=== WORK ORDER ===
What is needed is the complete listing, repeated exactly.

=== EXCERPTED RECORDS ===
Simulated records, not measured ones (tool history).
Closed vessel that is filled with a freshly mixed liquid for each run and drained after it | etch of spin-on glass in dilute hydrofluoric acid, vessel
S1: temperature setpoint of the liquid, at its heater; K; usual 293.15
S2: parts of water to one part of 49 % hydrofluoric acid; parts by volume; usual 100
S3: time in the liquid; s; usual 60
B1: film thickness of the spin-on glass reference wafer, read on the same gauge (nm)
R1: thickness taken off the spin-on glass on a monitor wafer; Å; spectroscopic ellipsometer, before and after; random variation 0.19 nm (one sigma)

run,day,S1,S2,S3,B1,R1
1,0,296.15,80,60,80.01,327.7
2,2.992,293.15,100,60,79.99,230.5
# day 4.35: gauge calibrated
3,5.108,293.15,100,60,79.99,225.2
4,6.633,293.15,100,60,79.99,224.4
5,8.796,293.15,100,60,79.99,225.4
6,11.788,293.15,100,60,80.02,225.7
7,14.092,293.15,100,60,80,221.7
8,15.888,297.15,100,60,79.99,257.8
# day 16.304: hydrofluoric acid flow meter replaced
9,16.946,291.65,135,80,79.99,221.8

=== SOLUTION ===
Simulated records, not measured ones (tool history).
Closed vessel that is filled with a freshly mixed liquid for each run and drained after it | etch of spin-on glass in dilute hydrofluoric acid, vessel
S1: temperature setpoint of the liquid, at its heater; K; usual 293.15
S2: parts of water to one part of 49 % hydrofluoric acid; parts by volume; usual 100
S3: time in the liquid; s; usual 60
B1: film thickness of the spin-on glass reference wafer, read on the same gauge (nm)
R1: thickness taken off the spin-on glass on a monitor wafer; Å; spectroscopic ellipsometer, before and after; random variation 0.19 nm (one sigma)

run,day,S1,S2,S3,B1,R1
1,0,296.15,80,60,80.01,327.7
2,2.992,293.15,100,60,79.99,230.5
# day 4.35: gauge calibrated
3,5.108,293.15,100,60,79.99,225.2
4,6.633,293.15,100,60,79.99,224.4
5,8.796,293.15,100,60,79.99,225.4
6,11.788,293.15,100,60,80.02,225.7
7,14.092,293.15,100,60,80,221.7
8,15.888,297.15,100,60,79.99,257.8
# day 16.304: hydrofluoric acid flow meter replaced
9,16.946,291.65,135,80,79.99,221.8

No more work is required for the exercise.